● **ASSIGNED TASK**
Exactly the lines from the opening of the data through the line containing "start_h: hours from" should be reproduced, please, with nothing added.

** DATA PROVIDED follows **

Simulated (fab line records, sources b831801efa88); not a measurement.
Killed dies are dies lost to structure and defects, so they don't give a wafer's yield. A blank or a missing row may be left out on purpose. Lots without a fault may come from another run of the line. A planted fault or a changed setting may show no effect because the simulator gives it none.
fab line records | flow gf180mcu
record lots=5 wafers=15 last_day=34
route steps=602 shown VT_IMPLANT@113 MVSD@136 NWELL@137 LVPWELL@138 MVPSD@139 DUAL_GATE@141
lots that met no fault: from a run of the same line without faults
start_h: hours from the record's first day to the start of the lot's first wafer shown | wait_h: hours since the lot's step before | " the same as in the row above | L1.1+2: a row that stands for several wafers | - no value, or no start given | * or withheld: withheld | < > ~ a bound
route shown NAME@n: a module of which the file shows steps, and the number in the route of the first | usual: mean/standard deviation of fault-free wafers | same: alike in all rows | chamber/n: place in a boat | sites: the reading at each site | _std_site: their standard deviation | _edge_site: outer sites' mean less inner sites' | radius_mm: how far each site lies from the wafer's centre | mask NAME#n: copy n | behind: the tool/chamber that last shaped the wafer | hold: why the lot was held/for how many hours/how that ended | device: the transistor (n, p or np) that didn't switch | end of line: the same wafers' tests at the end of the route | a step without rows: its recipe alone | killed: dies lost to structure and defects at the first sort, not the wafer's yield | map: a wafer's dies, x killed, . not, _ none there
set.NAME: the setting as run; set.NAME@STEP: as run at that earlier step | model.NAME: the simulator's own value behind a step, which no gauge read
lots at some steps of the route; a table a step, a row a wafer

** End of DATA PROVIDED **

● **TASK RESPONSE**
Simulated (fab line records, sources b831801efa88); not a measurement.
Killed dies are dies lost to structure and defects, so they don't give a wafer's yield. A blank or a missing row may be left out on purpose. Lots without a fault may come from another run of the line. A planted fault or a changed setting may show no effect because the simulator gives it none.
fab line records | flow gf180mcu
record lots=5 wafers=15 last_day=34
route steps=602 shown VT_IMPLANT@113 MVSD@136 NWELL@137 LVPWELL@138 MVPSD@139 DUAL_GATE@141
lots that met no fault: from a run of the same line without faults
start_h: hours from the record's first day to the start of the lot's first wafer shown | wait_h: hours since the lot's step before | " the same as in the row above | L1.1+2: a row that stands for several wafers | - no value, or no start given | * or withheld: withheld | < > ~ a bound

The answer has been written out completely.